- ENTRIES SUPPLIED

-------

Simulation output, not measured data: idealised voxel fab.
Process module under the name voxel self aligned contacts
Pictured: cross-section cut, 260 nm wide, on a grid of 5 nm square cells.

-------

- EXERCISE
Restate the data above word for word, please.

- RESULT
Simulation output, not measured data: idealised voxel fab.
Process module under the name voxel self aligned contacts
Pictured: cross-section cut, 260 nm wide, on a grid of 5 nm square cells.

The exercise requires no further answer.